▶ Available data
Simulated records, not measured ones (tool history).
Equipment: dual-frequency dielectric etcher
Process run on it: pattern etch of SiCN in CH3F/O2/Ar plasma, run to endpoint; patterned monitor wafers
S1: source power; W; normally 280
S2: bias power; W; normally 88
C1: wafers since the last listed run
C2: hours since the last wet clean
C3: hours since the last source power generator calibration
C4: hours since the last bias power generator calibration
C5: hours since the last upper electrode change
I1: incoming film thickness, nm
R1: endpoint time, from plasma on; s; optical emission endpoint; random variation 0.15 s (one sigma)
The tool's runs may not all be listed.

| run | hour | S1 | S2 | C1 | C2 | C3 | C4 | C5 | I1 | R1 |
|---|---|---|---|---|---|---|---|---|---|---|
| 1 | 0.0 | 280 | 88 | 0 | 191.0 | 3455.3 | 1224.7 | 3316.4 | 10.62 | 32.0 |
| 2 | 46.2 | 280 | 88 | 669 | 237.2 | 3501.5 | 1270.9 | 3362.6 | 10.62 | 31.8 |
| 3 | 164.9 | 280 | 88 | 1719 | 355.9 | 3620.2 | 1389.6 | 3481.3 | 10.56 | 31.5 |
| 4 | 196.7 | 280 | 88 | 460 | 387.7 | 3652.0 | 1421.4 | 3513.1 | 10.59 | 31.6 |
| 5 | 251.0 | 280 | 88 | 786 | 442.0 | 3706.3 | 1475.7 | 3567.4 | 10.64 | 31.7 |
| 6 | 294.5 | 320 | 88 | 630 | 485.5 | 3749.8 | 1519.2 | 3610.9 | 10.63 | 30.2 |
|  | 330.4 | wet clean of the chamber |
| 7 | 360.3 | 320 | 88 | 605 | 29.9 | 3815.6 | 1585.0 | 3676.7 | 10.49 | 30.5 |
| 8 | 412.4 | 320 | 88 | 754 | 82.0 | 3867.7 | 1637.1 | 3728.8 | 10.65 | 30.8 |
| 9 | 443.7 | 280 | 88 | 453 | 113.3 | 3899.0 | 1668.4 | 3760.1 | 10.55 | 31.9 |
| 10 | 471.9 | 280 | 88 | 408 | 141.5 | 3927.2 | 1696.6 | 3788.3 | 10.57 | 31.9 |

▶ Assigned task
Copy out the lines above word for word, stopping after the line containing "I1: incoming film thickness, nm".

▶ Answer box
Simulated records, not measured ones (tool history).
Equipment: dual-frequency dielectric etcher
Process run on it: pattern etch of SiCN in CH3F/O2/Ar plasma, run to endpoint; patterned monitor wafers
S1: source power; W; normally 280
S2: bias power; W; normally 88
C1: wafers since the last listed run
C2: hours since the last wet clean
C3: hours since the last source power generator calibration
C4: hours since the last bias power generator calibration
C5: hours since the last upper electrode change
I1: incoming film thickness, nm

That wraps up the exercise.